▶ _WORK REQUEST_
Your task is to transcribe, without alteration, the lines from the top of the material below through the line bearing "Killed dies count", inclusive.

▶ _LISTED RECORDS_
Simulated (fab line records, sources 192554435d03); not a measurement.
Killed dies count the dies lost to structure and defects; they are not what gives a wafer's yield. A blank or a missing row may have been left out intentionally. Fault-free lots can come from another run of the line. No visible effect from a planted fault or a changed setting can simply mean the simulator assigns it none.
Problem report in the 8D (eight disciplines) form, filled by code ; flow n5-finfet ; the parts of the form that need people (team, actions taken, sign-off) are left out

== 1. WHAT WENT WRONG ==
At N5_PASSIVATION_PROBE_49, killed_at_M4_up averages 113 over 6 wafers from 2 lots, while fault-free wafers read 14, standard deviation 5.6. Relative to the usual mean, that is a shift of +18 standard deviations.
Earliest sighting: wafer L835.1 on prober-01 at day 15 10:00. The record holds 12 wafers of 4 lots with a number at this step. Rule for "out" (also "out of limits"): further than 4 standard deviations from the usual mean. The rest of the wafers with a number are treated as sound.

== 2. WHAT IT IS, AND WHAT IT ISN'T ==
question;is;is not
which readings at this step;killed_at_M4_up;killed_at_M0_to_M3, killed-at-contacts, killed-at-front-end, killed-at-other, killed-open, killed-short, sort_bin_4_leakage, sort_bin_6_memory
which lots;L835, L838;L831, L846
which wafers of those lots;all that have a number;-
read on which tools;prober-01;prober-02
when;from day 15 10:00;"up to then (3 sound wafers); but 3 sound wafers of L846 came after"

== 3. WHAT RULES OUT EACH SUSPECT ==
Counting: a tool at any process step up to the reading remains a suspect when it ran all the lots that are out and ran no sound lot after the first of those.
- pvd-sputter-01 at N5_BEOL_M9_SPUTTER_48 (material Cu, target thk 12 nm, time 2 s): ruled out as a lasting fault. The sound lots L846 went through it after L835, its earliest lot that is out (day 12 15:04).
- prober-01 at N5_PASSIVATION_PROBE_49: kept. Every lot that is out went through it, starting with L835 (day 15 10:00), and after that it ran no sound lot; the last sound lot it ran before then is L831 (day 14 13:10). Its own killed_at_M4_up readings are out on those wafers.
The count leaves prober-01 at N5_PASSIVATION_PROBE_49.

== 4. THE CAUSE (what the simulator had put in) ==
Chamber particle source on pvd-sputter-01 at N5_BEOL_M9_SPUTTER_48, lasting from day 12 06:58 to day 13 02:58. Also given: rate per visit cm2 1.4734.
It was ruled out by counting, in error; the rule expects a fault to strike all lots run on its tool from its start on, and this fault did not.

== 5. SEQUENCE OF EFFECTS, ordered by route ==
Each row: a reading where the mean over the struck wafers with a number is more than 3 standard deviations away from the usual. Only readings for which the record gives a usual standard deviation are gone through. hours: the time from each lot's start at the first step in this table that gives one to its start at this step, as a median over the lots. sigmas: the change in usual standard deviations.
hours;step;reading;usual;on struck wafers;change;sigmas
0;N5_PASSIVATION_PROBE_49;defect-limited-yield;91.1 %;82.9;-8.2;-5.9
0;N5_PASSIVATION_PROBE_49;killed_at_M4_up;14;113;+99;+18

▶ _TASK OUTPUT_
Simulated (fab line records, sources 192554435d03); not a measurement.
Killed dies count the dies lost to structure and defects; they are not what gives a wafer's yield. A blank or a missing row may have been left out intentionally. Fault-free lots can come from another run of the line. No visible effect from a planted fault or a changed setting can simply mean the simulator assigns it none.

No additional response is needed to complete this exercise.